==== Data for analysis ====
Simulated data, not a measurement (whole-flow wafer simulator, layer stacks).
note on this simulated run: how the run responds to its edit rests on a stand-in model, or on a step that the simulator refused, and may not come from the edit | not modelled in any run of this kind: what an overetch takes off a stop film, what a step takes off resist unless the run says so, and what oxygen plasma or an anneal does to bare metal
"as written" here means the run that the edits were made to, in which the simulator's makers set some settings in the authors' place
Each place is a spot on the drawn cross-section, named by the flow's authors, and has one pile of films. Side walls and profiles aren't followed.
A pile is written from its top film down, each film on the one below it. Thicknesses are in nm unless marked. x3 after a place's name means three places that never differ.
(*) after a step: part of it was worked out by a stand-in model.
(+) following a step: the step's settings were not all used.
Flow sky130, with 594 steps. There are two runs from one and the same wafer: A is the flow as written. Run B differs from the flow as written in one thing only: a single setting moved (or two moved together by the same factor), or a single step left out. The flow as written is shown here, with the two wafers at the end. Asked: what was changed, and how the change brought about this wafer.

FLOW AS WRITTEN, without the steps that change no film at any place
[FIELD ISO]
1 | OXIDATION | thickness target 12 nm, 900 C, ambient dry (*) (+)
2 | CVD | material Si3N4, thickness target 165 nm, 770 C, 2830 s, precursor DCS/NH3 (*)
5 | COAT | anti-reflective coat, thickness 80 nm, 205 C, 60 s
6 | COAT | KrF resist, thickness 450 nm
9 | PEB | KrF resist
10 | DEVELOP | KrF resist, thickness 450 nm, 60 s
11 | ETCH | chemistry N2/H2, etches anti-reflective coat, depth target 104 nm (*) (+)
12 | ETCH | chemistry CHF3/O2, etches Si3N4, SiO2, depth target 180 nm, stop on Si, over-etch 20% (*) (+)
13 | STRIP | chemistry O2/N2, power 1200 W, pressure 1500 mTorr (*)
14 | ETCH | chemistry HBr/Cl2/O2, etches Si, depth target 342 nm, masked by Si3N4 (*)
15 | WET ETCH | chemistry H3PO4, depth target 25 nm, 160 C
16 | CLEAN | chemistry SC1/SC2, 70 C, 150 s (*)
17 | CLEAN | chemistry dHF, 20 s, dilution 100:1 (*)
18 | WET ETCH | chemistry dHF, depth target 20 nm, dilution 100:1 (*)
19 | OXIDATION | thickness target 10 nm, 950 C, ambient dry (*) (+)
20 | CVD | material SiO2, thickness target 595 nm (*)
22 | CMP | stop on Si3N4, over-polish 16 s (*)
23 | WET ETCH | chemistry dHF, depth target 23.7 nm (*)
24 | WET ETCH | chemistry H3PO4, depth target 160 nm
====

Exercise
Only one stretch is wanted, so please give again exactly the lines from the start of the data through the line containing "A pile is written", both ends included.

Problem solution
Simulated data, not a measurement (whole-flow wafer simulator, layer stacks).
note on this simulated run: how the run responds to its edit rests on a stand-in model, or on a step that the simulator refused, and may not come from the edit | not modelled in any run of this kind: what an overetch takes off a stop film, what a step takes off resist unless the run says so, and what oxygen plasma or an anneal does to bare metal
"as written" here means the run that the edits were made to, in which the simulator's makers set some settings in the authors' place
Each place is a spot on the drawn cross-section, named by the flow's authors, and has one pile of films. Side walls and profiles aren't followed.
A pile is written from its top film down, each film on the one below it. Thicknesses are in nm unless marked. x3 after a place's name means three places that never differ.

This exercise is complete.